Brief ▸ When the listing has been read, print it out again in full, word for word.

(Record excerpts Opens)

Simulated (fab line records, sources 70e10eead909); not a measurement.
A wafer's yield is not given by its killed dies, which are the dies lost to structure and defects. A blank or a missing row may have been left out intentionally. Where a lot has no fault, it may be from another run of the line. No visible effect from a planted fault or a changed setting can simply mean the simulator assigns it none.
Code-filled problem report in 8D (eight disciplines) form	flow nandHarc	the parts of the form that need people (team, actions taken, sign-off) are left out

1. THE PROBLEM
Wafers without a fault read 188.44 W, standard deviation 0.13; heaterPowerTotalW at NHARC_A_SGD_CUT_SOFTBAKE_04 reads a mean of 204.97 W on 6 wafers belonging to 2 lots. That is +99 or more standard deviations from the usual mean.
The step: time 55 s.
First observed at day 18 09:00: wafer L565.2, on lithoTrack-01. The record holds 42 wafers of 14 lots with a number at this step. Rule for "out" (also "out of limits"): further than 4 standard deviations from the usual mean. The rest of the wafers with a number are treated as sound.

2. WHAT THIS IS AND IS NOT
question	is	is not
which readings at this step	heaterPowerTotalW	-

(Record excerpts Closes)

Written answer ▸
Simulated (fab line records, sources 70e10eead909); not a measurement.
A wafer's yield is not given by its killed dies, which are the dies lost to structure and defects. A blank or a missing row may have been left out intentionally. Where a lot has no fault, it may be from another run of the line. No visible effect from a planted fault or a changed setting can simply mean the simulator assigns it none.
Code-filled problem report in 8D (eight disciplines) form	flow nandHarc	the parts of the form that need people (team, actions taken, sign-off) are left out

1. THE PROBLEM
Wafers without a fault read 188.44 W, standard deviation 0.13; heaterPowerTotalW at NHARC_A_SGD_CUT_SOFTBAKE_04 reads a mean of 204.97 W on 6 wafers belonging to 2 lots. That is +99 or more standard deviations from the usual mean.
The step: time 55 s.
First observed at day 18 09:00: wafer L565.2, on lithoTrack-01. The record holds 42 wafers of 14 lots with a number at this step. Rule for "out" (also "out of limits"): further than 4 standard deviations from the usual mean. The rest of the wafers with a number are treated as sound.

2. WHAT THIS IS AND IS NOT
question	is	is not
which readings at this step	heaterPowerTotalW	-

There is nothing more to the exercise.